Excerpted records:
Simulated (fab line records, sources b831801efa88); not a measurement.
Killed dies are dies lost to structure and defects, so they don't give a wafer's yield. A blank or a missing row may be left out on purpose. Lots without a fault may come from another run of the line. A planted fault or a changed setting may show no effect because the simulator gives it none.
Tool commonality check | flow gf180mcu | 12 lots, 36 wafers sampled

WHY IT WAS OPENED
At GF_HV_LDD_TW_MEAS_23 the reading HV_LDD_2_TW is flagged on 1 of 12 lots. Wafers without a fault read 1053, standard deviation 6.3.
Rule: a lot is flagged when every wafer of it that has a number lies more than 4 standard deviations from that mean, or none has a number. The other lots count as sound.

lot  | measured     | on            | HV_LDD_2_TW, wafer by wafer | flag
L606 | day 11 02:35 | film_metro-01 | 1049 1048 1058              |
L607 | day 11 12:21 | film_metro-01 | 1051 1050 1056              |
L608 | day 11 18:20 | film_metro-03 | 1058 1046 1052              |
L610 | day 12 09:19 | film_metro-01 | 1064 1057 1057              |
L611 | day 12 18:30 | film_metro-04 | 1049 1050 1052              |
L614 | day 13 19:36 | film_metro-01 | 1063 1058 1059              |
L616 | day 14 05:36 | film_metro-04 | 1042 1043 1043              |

Required action:
Retype every entry, keeping each character as it was.

Exercise answer:
Simulated (fab line records, sources b831801efa88); not a measurement.
Killed dies are dies lost to structure and defects, so they don't give a wafer's yield. A blank or a missing row may be left out on purpose. Lots without a fault may come from another run of the line. A planted fault or a changed setting may show no effect because the simulator gives it none.
Tool commonality check | flow gf180mcu | 12 lots, 36 wafers sampled

WHY IT WAS OPENED
At GF_HV_LDD_TW_MEAS_23 the reading HV_LDD_2_TW is flagged on 1 of 12 lots. Wafers without a fault read 1053, standard deviation 6.3.
Rule: a lot is flagged when every wafer of it that has a number lies more than 4 standard deviations from that mean, or none has a number. The other lots count as sound.

lot  | measured     | on            | HV_LDD_2_TW, wafer by wafer | flag
L606 | day 11 02:35 | film_metro-01 | 1049 1048 1058              |
L607 | day 11 12:21 | film_metro-01 | 1051 1050 1056              |
L608 | day 11 18:20 | film_metro-03 | 1058 1046 1052              |
L610 | day 12 09:19 | film_metro-01 | 1064 1057 1057              |
L611 | day 12 18:30 | film_metro-04 | 1049 1050 1052              |
L614 | day 13 19:36 | film_metro-01 | 1063 1058 1059              |
L616 | day 14 05:36 | film_metro-04 | 1042 1043 1043              |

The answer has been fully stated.